════════════════════
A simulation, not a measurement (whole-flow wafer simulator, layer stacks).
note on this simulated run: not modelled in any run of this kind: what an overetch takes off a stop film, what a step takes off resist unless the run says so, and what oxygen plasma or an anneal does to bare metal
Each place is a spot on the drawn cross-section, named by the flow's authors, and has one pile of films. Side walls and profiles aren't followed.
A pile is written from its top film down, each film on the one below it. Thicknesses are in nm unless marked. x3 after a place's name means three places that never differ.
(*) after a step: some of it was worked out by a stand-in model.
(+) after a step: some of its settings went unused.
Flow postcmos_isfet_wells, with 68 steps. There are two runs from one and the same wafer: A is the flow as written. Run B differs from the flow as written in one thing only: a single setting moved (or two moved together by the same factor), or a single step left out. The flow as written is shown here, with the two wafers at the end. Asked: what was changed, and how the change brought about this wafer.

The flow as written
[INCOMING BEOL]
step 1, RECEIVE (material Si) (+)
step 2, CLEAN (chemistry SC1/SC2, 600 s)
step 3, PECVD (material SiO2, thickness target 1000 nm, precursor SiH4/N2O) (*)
════════════════════

▶ [TASK ITEM]
Down to the last line, restate the records exactly.

▶ [YOUR RESPONSE]
A simulation, not a measurement (whole-flow wafer simulator, layer stacks).
note on this simulated run: not modelled in any run of this kind: what an overetch takes off a stop film, what a step takes off resist unless the run says so, and what oxygen plasma or an anneal does to bare metal
Each place is a spot on the drawn cross-section, named by the flow's authors, and has one pile of films. Side walls and profiles aren't followed.
A pile is written from its top film down, each film on the one below it. Thicknesses are in nm unless marked. x3 after a place's name means three places that never differ.
(*) after a step: some of it was worked out by a stand-in model.
(+) after a step: some of its settings went unused.
Flow postcmos_isfet_wells, with 68 steps. There are two runs from one and the same wafer: A is the flow as written. Run B differs from the flow as written in one thing only: a single setting moved (or two moved together by the same factor), or a single step left out. The flow as written is shown here, with the two wafers at the end. Asked: what was changed, and how the change brought about this wafer.

The flow as written
[INCOMING BEOL]
step 1, RECEIVE (material Si) (+)
step 2, CLEAN (chemistry SC1/SC2, 600 s)
step 3, PECVD (material SiO2, thickness target 1000 nm, precursor SiH4/N2O) (*)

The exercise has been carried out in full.